INFORMATION GIVEN Block Start

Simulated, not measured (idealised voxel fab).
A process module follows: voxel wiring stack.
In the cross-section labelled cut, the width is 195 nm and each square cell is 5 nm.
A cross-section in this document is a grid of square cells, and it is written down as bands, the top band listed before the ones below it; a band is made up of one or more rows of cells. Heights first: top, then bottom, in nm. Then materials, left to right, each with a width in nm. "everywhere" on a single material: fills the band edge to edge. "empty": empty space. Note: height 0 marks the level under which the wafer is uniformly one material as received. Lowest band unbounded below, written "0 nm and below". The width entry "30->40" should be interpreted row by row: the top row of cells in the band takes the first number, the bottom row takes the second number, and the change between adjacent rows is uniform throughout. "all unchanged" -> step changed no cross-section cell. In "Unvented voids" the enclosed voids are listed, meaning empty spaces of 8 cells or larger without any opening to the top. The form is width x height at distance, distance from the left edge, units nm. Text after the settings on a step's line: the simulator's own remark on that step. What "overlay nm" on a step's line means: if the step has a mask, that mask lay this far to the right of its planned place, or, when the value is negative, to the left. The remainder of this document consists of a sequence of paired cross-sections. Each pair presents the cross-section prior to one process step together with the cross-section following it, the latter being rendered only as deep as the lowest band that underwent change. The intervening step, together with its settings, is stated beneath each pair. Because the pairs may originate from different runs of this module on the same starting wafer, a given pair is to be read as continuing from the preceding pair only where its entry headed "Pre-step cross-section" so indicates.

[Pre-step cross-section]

INFORMATION GIVEN Block End

Restate the full material word for word.

Simulated, not measured (idealised voxel fab).
A process module follows: voxel wiring stack.
In the cross-section labelled cut, the width is 195 nm and each square cell is 5 nm.
A cross-section in this document is a grid of square cells, and it is written down as bands, the top band listed before the ones below it; a band is made up of one or more rows of cells. Heights first: top, then bottom, in nm. Then materials, left to right, each with a width in nm. "everywhere" on a single material: fills the band edge to edge. "empty": empty space. Note: height 0 marks the level under which the wafer is uniformly one material as received. Lowest band unbounded below, written "0 nm and below". The width entry "30->40" should be interpreted row by row: the top row of cells in the band takes the first number, the bottom row takes the second number, and the change between adjacent rows is uniform throughout. "all unchanged" -> step changed no cross-section cell. In "Unvented voids" the enclosed voids are listed, meaning empty spaces of 8 cells or larger without any opening to the top. The form is width x height at distance, distance from the left edge, units nm. Text after the settings on a step's line: the simulator's own remark on that step. What "overlay nm" on a step's line means: if the step has a mask, that mask lay this far to the right of its planned place, or, when the value is negative, to the left. The remainder of this document consists of a sequence of paired cross-sections. Each pair presents the cross-section prior to one process step together with the cross-section following it, the latter being rendered only as deep as the lowest band that underwent change. The intervening step, together with its settings, is stated beneath each pair. Because the pairs may originate from different runs of this module on the same starting wafer, a given pair is to be read as continuing from the preceding pair only where its entry headed "Pre-step cross-section" so indicates.

[Pre-step cross-section]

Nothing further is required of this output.